▶ Work task
Return each line of the material below exactly. Begin at the first and end on the line with "L091.4 | can't".

=-=-=

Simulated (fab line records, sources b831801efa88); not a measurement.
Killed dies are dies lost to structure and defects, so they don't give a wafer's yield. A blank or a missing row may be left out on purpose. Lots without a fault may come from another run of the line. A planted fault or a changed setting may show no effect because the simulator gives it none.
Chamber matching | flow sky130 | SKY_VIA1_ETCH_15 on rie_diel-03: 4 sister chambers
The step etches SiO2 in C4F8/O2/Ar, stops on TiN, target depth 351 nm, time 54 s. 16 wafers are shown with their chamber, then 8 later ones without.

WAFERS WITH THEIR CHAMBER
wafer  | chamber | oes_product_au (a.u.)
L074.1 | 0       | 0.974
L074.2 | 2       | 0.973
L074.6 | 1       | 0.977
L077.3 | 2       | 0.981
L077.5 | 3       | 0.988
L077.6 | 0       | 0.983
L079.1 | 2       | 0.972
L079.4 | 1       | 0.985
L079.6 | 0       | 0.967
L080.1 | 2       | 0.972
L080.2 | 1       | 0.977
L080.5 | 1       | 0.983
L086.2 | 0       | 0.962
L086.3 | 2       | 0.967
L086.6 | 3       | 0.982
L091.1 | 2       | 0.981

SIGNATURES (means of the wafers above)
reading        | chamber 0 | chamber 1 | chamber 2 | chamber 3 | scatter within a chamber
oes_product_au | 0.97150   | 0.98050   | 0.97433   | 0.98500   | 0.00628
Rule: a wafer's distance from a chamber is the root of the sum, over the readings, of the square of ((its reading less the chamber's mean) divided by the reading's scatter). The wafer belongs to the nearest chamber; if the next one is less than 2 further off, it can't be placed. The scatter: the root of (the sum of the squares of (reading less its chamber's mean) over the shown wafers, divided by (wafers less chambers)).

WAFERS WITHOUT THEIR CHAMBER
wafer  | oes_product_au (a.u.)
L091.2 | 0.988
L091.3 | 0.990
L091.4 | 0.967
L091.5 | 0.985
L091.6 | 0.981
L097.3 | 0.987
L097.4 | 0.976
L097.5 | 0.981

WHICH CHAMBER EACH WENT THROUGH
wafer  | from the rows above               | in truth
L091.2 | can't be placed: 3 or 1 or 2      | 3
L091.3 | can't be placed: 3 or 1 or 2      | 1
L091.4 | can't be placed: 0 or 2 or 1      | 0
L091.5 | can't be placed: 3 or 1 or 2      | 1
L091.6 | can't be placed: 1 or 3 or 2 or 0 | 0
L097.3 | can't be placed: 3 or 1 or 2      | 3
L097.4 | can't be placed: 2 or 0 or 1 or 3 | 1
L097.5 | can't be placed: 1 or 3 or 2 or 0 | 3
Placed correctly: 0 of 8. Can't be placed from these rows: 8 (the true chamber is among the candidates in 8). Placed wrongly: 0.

=-=-=

▶ Written solution
Simulated (fab line records, sources b831801efa88); not a measurement.
Killed dies are dies lost to structure and defects, so they don't give a wafer's yield. A blank or a missing row may be left out on purpose. Lots without a fault may come from another run of the line. A planted fault or a changed setting may show no effect because the simulator gives it none.
Chamber matching | flow sky130 | SKY_VIA1_ETCH_15 on rie_diel-03: 4 sister chambers
The step etches SiO2 in C4F8/O2/Ar, stops on TiN, target depth 351 nm, time 54 s. 16 wafers are shown with their chamber, then 8 later ones without.

WAFERS WITH THEIR CHAMBER
wafer  | chamber | oes_product_au (a.u.)
L074.1 | 0       | 0.974
L074.2 | 2       | 0.973
L074.6 | 1       | 0.977
L077.3 | 2       | 0.981
L077.5 | 3       | 0.988
L077.6 | 0       | 0.983
L079.1 | 2       | 0.972
L079.4 | 1       | 0.985
L079.6 | 0       | 0.967
L080.1 | 2       | 0.972
L080.2 | 1       | 0.977
L080.5 | 1       | 0.983
L086.2 | 0       | 0.962
L086.3 | 2       | 0.967
L086.6 | 3       | 0.982
L091.1 | 2       | 0.981

SIGNATURES (means of the wafers above)
reading        | chamber 0 | chamber 1 | chamber 2 | chamber 3 | scatter within a chamber
oes_product_au | 0.97150   | 0.98050   | 0.97433   | 0.98500   | 0.00628
Rule: a wafer's distance from a chamber is the root of the sum, over the readings, of the square of ((its reading less the chamber's mean) divided by the reading's scatter). The wafer belongs to the nearest chamber; if the next one is less than 2 further off, it can't be placed. The scatter: the root of (the sum of the squares of (reading less its chamber's mean) over the shown wafers, divided by (wafers less chambers)).

WAFERS WITHOUT THEIR CHAMBER
wafer  | oes_product_au (a.u.)
L091.2 | 0.988
L091.3 | 0.990
L091.4 | 0.967
L091.5 | 0.985
L091.6 | 0.981
L097.3 | 0.987
L097.4 | 0.976
L097.5 | 0.981

WHICH CHAMBER EACH WENT THROUGH
wafer  | from the rows above               | in truth
L091.2 | can't be placed: 3 or 1 or 2      | 3
L091.3 | can't be placed: 3 or 1 or 2      | 1
L091.4 | can't be placed: 0 or 2 or 1      | 0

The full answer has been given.